■ Exercise data ■
───

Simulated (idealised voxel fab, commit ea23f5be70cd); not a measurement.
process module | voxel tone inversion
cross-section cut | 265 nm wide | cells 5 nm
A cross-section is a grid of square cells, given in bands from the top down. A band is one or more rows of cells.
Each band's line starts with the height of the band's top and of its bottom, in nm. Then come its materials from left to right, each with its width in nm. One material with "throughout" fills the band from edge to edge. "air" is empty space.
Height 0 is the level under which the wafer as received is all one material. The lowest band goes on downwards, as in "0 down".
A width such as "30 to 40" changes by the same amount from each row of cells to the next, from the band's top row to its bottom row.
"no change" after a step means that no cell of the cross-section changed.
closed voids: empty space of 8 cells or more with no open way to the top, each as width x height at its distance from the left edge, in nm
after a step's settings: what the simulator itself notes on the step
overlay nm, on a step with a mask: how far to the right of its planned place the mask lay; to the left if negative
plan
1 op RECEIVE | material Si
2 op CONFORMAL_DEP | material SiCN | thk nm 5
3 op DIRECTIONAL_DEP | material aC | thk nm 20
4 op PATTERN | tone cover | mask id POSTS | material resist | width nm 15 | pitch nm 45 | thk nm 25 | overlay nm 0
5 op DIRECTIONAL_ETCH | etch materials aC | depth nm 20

───

■ Work request ■
Give an exact copy of the lines above from the line with "process module | voxel tone inversion" up to and including the line with "4 op PATTERN", and leave everything else out.

■ Response area ■
process module | voxel tone inversion
cross-section cut | 265 nm wide | cells 5 nm
A cross-section is a grid of square cells, given in bands from the top down. A band is one or more rows of cells.
Each band's line starts with the height of the band's top and of its bottom, in nm. Then come its materials from left to right, each with its width in nm. One material with "throughout" fills the band from edge to edge. "air" is empty space.
Height 0 is the level under which the wafer as received is all one material. The lowest band goes on downwards, as in "0 down".
A width such as "30 to 40" changes by the same amount from each row of cells to the next, from the band's top row to its bottom row.
"no change" after a step means that no cell of the cross-section changed.
closed voids: empty space of 8 cells or more with no open way to the top, each as width x height at its distance from the left edge, in nm
after a step's settings: what the simulator itself notes on the step
overlay nm, on a step with a mask: how far to the right of its planned place the mask lay; to the left if negative
plan
1 op RECEIVE | material Si
2 op CONFORMAL_DEP | material SiCN | thk nm 5
3 op DIRECTIONAL_DEP | material aC | thk nm 20
4 op PATTERN | tone cover | mask id POSTS | material resist | width nm 15 | pitch nm 45 | thk nm 25 | overlay nm 0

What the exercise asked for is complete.